▸ **Given data**:
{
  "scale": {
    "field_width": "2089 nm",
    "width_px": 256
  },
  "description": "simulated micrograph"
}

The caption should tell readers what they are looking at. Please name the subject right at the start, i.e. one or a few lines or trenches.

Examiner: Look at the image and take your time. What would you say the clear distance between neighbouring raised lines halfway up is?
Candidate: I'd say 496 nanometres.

▸ **Work instruction**: Your task is to quote all of the data word for word.

▸ **Worked solution**:
{
  "scale": {
    "field_width": "2089 nm",
    "width_px": 256
  },
  "description": "simulated micrograph"
}

The caption should tell readers what they are looking at. Please name the subject right at the start, i.e. one or a few lines or trenches.

Examiner: Look at the image and take your time. What would you say the clear distance between neighbouring raised lines halfway up is?
Candidate: I'd say 496 nanometres.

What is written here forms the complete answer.